**Exercise**
From the entries below, output the line with "[SUBSTRATE]" and each following line up to and including the line with "step 7, COAT (resist, thickness 150 nm)", exactly as written.

· · ·
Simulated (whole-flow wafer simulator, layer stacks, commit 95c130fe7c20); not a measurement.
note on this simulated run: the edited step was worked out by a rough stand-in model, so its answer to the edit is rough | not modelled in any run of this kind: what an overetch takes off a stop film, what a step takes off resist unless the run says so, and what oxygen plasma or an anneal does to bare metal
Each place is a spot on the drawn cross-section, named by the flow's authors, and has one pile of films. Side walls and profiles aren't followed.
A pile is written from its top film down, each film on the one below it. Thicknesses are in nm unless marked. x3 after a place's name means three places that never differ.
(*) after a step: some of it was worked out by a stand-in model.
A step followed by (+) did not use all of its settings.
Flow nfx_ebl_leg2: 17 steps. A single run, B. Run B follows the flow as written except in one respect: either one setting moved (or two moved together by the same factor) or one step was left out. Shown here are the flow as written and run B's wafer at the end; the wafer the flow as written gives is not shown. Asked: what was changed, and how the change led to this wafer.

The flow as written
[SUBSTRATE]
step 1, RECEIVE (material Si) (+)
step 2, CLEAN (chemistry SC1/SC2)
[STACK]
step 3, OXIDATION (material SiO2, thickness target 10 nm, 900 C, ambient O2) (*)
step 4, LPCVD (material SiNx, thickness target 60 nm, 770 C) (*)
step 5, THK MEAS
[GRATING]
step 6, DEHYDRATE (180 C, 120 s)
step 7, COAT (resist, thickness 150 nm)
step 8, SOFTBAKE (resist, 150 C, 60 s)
· · ·

**Exercise answer**
[SUBSTRATE]
step 1, RECEIVE (material Si) (+)
step 2, CLEAN (chemistry SC1/SC2)
[STACK]
step 3, OXIDATION (material SiO2, thickness target 10 nm, 900 C, ambient O2) (*)
step 4, LPCVD (material SiNx, thickness target 60 nm, 770 C) (*)
step 5, THK MEAS
[GRATING]
step 6, DEHYDRATE (180 C, 120 s)
step 7, COAT (resist, thickness 150 nm)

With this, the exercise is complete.